Start of LISTED ENTRIES

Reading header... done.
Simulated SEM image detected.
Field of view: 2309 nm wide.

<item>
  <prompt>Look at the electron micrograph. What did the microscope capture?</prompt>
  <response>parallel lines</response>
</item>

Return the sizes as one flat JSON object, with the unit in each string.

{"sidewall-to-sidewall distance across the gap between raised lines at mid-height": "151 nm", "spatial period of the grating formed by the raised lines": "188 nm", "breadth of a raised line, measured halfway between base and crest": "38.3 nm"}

End of LISTED ENTRIES

WORK REQUEST: Reproduce the listing word for word from its first line up to and including the line with "Return the sizes". Give no other lines.

ANSWER AREA:
Reading header... done.
Simulated SEM image detected.
Field of view: 2309 nm wide.

<item>
  <prompt>Look at the electron micrograph. What did the microscope capture?</prompt>
  <response>parallel lines</response>
</item>

Return the sizes as one flat JSON object, with the unit in each string.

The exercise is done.